══ Given data
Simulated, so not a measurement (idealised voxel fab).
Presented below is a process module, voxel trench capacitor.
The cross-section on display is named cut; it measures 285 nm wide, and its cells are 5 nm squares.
════

Go through the records above and copy each one exactly.

## [Reply]
Simulated, so not a measurement (idealised voxel fab).
Presented below is a process module, voxel trench capacitor.
The cross-section on display is named cut; it measures 285 nm wide, and its cells are 5 nm squares.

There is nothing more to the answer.